__Work request__. In the listing below, find the line that contains "Image: simulated SEM image" and the line that contains "1. Open the image.". Quote both and every line between them, exactly, and nothing more.

__Data extracts__.
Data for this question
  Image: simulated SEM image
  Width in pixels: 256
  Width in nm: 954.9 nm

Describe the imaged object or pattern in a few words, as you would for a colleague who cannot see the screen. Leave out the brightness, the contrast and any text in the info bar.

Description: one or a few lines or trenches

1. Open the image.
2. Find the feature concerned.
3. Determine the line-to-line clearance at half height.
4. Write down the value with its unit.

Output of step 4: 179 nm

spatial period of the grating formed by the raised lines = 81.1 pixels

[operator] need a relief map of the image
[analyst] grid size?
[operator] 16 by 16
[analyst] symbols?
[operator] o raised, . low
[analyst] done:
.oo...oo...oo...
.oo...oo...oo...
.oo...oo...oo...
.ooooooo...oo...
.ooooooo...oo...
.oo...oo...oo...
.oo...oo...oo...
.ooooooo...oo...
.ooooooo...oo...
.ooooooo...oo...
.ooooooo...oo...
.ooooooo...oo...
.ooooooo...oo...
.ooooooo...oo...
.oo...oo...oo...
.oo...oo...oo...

__Worked solution__.
  Image: simulated SEM image
  Width in pixels: 256
  Width in nm: 954.9 nm

Describe the imaged object or pattern in a few words, as you would for a colleague who cannot see the screen. Leave out the brightness, the contrast and any text in the info bar.

Description: one or a few lines or trenches

1. Open the image.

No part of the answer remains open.